■ Dataset extract:
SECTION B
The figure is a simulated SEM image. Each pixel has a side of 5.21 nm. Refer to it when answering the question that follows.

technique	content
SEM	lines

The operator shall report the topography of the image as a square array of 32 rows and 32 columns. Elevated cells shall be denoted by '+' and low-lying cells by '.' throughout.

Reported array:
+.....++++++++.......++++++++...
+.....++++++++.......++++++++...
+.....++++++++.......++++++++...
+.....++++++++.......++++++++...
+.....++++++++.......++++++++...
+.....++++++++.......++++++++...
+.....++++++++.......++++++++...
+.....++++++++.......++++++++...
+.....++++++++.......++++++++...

■ Assigned task: Nothing in the records may change. Print all of them.

■ Task result:
SECTION B
The figure is a simulated SEM image. Each pixel has a side of 5.21 nm. Refer to it when answering the question that follows.

technique	content
SEM	lines

The operator shall report the topography of the image as a square array of 32 rows and 32 columns. Elevated cells shall be denoted by '+' and low-lying cells by '.' throughout.

Reported array:
+.....++++++++.......++++++++...
+.....++++++++.......++++++++...
+.....++++++++.......++++++++...
+.....++++++++.......++++++++...
+.....++++++++.......++++++++...
+.....++++++++.......++++++++...
+.....++++++++.......++++++++...
+.....++++++++.......++++++++...
+.....++++++++.......++++++++...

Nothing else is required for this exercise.